[Entries supplied]:
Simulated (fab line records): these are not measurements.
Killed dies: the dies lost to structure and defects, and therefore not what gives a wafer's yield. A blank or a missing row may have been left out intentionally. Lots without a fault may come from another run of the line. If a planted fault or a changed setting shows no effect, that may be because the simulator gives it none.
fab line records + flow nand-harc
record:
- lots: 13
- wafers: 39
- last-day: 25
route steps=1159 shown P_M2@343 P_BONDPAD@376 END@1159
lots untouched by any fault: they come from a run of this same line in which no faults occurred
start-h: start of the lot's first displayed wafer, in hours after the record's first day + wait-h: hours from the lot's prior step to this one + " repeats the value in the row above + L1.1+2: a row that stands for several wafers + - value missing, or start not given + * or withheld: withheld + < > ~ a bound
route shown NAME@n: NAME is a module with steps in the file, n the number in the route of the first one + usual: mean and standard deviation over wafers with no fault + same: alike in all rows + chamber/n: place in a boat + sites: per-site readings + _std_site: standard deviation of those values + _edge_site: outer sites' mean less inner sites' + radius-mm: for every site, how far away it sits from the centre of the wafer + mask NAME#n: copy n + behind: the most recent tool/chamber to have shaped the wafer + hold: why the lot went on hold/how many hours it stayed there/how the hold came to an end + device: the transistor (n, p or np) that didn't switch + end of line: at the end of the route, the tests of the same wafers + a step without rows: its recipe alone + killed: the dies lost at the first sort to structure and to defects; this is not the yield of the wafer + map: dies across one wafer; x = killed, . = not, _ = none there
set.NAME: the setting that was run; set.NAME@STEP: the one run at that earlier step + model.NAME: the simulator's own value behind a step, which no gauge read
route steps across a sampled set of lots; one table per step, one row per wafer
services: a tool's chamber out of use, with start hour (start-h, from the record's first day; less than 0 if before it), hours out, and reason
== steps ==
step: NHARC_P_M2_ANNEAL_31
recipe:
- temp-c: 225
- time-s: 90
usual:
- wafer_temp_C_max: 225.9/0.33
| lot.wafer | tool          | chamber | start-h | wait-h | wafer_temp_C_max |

[Required action]: Using the material above, quote the first line and each line after it, stopping at and including the line that holds "- last-day: 25".

[Written reply]:
Simulated (fab line records): these are not measurements.
Killed dies: the dies lost to structure and defects, and therefore not what gives a wafer's yield. A blank or a missing row may have been left out intentionally. Lots without a fault may come from another run of the line. If a planted fault or a changed setting shows no effect, that may be because the simulator gives it none.
fab line records + flow nand-harc
record:
- lots: 13
- wafers: 39
- last-day: 25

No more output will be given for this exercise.